= = =

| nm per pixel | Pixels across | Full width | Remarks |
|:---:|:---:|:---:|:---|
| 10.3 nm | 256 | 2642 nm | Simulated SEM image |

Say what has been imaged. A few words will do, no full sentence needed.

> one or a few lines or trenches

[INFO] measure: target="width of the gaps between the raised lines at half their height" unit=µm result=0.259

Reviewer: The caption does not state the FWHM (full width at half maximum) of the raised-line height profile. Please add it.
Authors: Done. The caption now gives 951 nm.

= = =

Requirement: Working from the material above, restate word for word the lines between the line with "Say what has" and the line with "Reviewer: The caption", both included, and only those.

Answer space:
Say what has been imaged. A few words will do, no full sentence needed.

> one or a few lines or trenches

[INFO] measure: target="width of the gaps between the raised lines at half their height" unit=µm result=0.259

Reviewer: The caption does not state the FWHM (full width at half maximum) of the raised-line height profile. Please add it.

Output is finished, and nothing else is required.